Assignment: What is needed is an exact copy of all the lines below.

*** Block opens ***

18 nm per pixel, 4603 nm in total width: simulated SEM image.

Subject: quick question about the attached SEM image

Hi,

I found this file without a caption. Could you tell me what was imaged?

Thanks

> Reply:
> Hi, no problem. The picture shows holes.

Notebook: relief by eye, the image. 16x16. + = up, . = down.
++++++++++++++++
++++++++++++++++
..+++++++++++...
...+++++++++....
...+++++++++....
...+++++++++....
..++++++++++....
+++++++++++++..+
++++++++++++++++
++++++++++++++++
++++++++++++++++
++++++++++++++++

*** Block closes ***

Task solution:
18 nm per pixel, 4603 nm in total width: simulated SEM image.

Subject: quick question about the attached SEM image

Hi,

I found this file without a caption. Could you tell me what was imaged?

Thanks

> Reply:
> Hi, no problem. The picture shows holes.

Notebook: relief by eye, the image. 16x16. + = up, . = down.
++++++++++++++++
++++++++++++++++
..+++++++++++...
...+++++++++....
...+++++++++....
...+++++++++....
..++++++++++....
+++++++++++++..+
++++++++++++++++
++++++++++++++++
++++++++++++++++
++++++++++++++++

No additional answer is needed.